**Assignment**
Beginning with the first line of the data below, set down each line exactly through the line that contains "lots that met".

**Supplied records**
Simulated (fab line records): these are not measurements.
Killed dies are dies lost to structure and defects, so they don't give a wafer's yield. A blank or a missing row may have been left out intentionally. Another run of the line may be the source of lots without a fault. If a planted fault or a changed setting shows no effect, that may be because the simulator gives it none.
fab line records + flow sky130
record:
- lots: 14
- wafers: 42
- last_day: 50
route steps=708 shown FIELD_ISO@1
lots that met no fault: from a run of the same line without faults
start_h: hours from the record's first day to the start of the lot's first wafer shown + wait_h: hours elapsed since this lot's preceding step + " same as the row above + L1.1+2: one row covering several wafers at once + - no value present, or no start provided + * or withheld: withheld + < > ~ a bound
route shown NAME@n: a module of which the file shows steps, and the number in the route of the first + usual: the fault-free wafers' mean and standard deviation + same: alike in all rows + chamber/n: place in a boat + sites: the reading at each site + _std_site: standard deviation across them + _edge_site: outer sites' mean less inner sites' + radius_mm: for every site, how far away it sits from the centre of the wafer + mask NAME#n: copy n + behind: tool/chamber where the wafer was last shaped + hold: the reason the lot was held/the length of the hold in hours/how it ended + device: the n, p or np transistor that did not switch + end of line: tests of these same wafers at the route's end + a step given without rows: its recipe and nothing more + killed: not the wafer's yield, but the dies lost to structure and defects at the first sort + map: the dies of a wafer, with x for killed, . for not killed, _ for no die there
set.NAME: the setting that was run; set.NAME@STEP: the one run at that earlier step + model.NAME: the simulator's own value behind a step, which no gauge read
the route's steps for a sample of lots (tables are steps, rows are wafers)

**Answer box**
Simulated (fab line records): these are not measurements.
Killed dies are dies lost to structure and defects, so they don't give a wafer's yield. A blank or a missing row may have been left out intentionally. Another run of the line may be the source of lots without a fault. If a planted fault or a changed setting shows no effect, that may be because the simulator gives it none.
fab line records + flow sky130
record:
- lots: 14
- wafers: 42
- last_day: 50
route steps=708 shown FIELD_ISO@1
lots that met no fault: from a run of the same line without faults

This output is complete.